** Exercise **
Where the records below show a line containing "L899 | day 13 02:44", start copying; end with the line containing "L881 | day 9 06:43", and copy it too.

** Material supplied **
== Segment start ==

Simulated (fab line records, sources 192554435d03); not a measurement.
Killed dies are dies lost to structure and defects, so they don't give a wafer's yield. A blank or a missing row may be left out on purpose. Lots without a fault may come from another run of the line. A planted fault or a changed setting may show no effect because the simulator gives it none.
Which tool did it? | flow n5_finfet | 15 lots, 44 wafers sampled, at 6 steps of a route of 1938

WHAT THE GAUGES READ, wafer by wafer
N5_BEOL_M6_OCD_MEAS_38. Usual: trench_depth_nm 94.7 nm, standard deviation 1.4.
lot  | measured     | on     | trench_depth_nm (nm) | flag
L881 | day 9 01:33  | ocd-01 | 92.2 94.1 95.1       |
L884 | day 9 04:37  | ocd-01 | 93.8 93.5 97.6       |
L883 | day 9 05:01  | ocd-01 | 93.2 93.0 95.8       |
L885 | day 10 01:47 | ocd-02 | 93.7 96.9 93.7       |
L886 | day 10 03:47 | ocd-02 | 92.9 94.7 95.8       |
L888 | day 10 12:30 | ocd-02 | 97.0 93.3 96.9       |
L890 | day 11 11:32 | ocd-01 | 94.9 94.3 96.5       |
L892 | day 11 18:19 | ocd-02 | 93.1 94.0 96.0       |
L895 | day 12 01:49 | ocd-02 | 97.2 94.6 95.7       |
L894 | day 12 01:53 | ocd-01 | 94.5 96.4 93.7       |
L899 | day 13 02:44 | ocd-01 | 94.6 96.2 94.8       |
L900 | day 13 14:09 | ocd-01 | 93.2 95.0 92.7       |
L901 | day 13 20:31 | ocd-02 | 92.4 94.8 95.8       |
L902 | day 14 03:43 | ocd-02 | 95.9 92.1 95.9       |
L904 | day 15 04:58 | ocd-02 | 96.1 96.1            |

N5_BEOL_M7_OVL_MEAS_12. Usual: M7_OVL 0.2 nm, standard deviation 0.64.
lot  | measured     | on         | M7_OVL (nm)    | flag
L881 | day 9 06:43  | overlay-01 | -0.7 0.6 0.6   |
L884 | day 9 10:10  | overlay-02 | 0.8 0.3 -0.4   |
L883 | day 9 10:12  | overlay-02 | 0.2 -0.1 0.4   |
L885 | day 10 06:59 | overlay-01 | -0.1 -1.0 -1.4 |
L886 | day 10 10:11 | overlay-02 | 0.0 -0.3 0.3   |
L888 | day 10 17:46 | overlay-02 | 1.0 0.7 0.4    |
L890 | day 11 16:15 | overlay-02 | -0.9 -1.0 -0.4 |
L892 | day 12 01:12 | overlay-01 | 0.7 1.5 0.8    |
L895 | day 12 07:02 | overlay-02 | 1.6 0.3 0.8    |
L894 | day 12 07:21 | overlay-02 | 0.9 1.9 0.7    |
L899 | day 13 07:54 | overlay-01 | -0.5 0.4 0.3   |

== Segment end ==

** Answer area **
L899 | day 13 02:44 | ocd-01 | 94.6 96.2 94.8       |
L900 | day 13 14:09 | ocd-01 | 93.2 95.0 92.7       |
L901 | day 13 20:31 | ocd-02 | 92.4 94.8 95.8       |
L902 | day 14 03:43 | ocd-02 | 95.9 92.1 95.9       |
L904 | day 15 04:58 | ocd-02 | 96.1 96.1            |

N5_BEOL_M7_OVL_MEAS_12. Usual: M7_OVL 0.2 nm, standard deviation 0.64.
lot  | measured     | on         | M7_OVL (nm)    | flag
L881 | day 9 06:43  | overlay-01 | -0.7 0.6 0.6   |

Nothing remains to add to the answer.